** LISTED ENTRIES follows **

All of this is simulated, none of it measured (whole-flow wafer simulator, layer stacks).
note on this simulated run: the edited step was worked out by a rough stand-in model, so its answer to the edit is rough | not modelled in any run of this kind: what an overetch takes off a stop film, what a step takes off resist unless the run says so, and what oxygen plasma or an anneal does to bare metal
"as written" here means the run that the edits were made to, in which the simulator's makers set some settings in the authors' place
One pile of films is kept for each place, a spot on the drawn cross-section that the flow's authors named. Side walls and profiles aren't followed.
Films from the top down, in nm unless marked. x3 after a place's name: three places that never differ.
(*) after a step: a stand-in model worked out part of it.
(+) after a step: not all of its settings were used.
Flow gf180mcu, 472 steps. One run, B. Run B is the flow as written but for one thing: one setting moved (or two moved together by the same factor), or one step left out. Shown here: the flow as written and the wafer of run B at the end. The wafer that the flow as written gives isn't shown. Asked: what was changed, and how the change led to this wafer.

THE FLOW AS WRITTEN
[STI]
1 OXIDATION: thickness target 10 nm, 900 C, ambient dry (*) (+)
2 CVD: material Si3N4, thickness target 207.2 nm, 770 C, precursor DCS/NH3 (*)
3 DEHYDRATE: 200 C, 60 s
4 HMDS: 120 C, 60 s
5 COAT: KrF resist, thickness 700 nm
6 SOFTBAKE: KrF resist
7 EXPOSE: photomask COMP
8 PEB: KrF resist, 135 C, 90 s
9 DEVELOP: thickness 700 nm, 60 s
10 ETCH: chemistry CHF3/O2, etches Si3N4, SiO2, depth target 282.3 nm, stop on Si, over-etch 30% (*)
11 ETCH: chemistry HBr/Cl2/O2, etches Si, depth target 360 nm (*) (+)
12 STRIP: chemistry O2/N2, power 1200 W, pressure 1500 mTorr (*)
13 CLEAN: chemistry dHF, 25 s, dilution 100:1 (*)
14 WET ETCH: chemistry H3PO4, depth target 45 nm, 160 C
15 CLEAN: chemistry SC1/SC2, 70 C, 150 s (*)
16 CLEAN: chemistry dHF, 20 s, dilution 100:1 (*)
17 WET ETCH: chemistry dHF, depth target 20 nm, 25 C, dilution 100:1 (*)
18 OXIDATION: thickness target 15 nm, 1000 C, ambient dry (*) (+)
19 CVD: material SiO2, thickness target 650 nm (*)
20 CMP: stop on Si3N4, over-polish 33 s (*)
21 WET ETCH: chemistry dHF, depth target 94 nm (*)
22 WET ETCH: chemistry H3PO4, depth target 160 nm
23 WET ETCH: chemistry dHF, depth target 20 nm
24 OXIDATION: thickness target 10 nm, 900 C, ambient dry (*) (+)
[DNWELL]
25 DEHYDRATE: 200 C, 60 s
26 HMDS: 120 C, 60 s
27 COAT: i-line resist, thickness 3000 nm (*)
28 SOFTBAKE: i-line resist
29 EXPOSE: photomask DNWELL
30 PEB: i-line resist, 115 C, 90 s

** End of LISTED ENTRIES **

**WORK ITEM:** Quote every line of the records above, from the first down to the one holding "note on this", exactly as written.

**TASK SOLUTION:**
All of this is simulated, none of it measured (whole-flow wafer simulator, layer stacks).
note on this simulated run: the edited step was worked out by a rough stand-in model, so its answer to the edit is rough | not modelled in any run of this kind: what an overetch takes off a stop film, what a step takes off resist unless the run says so, and what oxygen plasma or an anneal does to bare metal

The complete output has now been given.